Required action>
In full and without change, return each entry.

____ Study material
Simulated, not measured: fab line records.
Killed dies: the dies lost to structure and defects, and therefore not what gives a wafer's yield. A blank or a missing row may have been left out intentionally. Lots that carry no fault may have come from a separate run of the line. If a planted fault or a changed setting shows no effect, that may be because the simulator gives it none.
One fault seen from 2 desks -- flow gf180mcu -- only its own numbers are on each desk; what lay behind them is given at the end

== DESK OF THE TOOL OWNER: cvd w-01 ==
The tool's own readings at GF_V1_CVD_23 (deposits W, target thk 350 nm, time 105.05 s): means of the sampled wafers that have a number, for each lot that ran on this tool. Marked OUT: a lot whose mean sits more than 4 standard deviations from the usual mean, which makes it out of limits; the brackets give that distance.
________

Exercise output>
Simulated, not measured: fab line records.
Killed dies: the dies lost to structure and defects, and therefore not what gives a wafer's yield. A blank or a missing row may have been left out intentionally. Lots that carry no fault may have come from a separate run of the line. If a planted fault or a changed setting shows no effect, that may be because the simulator gives it none.
One fault seen from 2 desks -- flow gf180mcu -- only its own numbers are on each desk; what lay behind them is given at the end

== DESK OF THE TOOL OWNER: cvd w-01 ==
The tool's own readings at GF_V1_CVD_23 (deposits W, target thk 350 nm, time 105.05 s): means of the sampled wafers that have a number, for each lot that ran on this tool. Marked OUT: a lot whose mean sits more than 4 standard deviations from the usual mean, which makes it out of limits; the brackets give that distance.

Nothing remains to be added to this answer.